======== DATA SHOWN
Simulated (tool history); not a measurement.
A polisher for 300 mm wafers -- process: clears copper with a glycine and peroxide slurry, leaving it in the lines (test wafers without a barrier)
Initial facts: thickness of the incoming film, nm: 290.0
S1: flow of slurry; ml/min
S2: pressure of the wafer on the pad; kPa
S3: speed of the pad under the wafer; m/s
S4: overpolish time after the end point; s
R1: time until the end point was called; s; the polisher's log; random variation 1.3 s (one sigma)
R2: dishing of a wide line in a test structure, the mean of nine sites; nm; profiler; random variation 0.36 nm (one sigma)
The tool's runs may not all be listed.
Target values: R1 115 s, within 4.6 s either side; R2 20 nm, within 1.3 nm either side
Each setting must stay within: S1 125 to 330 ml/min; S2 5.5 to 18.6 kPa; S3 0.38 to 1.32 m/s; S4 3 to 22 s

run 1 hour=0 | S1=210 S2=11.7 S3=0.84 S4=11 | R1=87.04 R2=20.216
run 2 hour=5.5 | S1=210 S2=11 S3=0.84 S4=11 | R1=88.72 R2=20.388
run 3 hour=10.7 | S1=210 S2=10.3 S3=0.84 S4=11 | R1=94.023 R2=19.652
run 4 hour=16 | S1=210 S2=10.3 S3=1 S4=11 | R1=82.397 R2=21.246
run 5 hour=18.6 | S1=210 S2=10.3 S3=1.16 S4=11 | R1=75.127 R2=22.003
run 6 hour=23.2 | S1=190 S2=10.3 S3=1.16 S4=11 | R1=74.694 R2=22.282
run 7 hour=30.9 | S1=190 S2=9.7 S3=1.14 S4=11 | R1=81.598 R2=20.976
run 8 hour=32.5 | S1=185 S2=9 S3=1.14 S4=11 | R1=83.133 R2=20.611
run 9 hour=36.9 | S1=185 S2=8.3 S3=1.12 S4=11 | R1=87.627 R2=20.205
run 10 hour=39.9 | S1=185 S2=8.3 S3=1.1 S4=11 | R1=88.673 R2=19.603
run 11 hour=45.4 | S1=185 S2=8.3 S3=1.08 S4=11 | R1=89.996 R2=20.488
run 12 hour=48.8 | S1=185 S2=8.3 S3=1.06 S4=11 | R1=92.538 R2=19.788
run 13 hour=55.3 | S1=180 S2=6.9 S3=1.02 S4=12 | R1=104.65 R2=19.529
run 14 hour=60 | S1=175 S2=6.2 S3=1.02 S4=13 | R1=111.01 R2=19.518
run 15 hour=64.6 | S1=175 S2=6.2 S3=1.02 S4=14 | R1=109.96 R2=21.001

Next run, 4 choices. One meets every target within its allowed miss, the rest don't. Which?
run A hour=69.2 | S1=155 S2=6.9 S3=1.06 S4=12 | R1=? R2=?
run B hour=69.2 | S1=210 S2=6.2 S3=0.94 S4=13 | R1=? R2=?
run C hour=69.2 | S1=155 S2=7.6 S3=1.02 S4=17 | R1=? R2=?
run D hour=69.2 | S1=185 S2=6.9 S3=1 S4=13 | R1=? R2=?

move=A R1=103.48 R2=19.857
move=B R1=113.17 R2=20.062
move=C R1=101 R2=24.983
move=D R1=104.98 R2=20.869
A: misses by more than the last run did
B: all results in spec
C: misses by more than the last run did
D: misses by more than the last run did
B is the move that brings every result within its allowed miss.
================

Repeat the material exactly. Begin with its first line and end with the line that has "Initial facts: thickness".

Simulated (tool history); not a measurement.
A polisher for 300 mm wafers -- process: clears copper with a glycine and peroxide slurry, leaving it in the lines (test wafers without a barrier)
Initial facts: thickness of the incoming film, nm: 290.0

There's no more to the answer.